* **Work item**: Retype the material exactly, ending with the line containing "Unit ........... px".

* **Records supplied**:
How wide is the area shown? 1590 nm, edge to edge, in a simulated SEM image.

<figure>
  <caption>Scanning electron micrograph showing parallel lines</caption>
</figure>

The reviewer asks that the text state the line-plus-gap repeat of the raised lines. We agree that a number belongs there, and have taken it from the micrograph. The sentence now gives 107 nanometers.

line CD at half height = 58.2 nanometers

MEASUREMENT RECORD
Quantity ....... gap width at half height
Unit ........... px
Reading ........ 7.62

* **Response area**:
How wide is the area shown? 1590 nm, edge to edge, in a simulated SEM image.

<figure>
  <caption>Scanning electron micrograph showing parallel lines</caption>
</figure>

The reviewer asks that the text state the line-plus-gap repeat of the raised lines. We agree that a number belongs there, and have taken it from the micrograph. The sentence now gives 107 nanometers.

line CD at half height = 58.2 nanometers

MEASUREMENT RECORD
Quantity ....... gap width at half height
Unit ........... px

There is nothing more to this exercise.